Supplied material:
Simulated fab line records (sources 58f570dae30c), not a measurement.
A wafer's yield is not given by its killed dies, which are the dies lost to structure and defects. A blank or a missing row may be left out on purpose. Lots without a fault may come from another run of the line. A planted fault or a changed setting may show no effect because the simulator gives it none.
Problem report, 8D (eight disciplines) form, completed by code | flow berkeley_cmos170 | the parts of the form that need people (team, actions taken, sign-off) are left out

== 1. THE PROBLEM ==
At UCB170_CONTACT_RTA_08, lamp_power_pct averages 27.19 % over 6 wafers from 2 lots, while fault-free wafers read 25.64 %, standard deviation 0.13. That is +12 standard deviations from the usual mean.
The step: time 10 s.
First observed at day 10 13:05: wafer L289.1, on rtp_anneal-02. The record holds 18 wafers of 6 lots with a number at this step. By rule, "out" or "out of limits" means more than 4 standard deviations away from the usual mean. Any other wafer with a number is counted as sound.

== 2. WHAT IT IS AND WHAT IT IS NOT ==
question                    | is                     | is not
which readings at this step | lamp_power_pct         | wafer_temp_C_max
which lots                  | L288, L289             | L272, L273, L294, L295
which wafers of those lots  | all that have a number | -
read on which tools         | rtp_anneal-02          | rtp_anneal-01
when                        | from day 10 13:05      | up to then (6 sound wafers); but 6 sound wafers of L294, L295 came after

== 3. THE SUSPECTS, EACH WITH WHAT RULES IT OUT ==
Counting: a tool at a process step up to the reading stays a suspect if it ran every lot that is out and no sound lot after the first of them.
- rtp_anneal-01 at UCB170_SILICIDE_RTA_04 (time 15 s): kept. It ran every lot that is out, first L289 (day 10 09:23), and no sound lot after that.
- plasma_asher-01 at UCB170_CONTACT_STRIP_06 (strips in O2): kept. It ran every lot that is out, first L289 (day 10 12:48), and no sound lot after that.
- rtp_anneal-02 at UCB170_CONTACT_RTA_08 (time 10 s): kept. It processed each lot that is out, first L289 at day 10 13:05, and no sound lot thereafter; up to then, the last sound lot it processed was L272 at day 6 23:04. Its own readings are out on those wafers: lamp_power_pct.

Action item: In the listing above, please print only the lines from the first one to the line where "The step: time 10 s." appears, exactly as written, both of those lines included.

Exercise result:
Simulated fab line records (sources 58f570dae30c), not a measurement.
A wafer's yield is not given by its killed dies, which are the dies lost to structure and defects. A blank or a missing row may be left out on purpose. Lots without a fault may come from another run of the line. A planted fault or a changed setting may show no effect because the simulator gives it none.
Problem report, 8D (eight disciplines) form, completed by code | flow berkeley_cmos170 | the parts of the form that need people (team, actions taken, sign-off) are left out

== 1. THE PROBLEM ==
At UCB170_CONTACT_RTA_08, lamp_power_pct averages 27.19 % over 6 wafers from 2 lots, while fault-free wafers read 25.64 %, standard deviation 0.13. That is +12 standard deviations from the usual mean.
The step: time 10 s.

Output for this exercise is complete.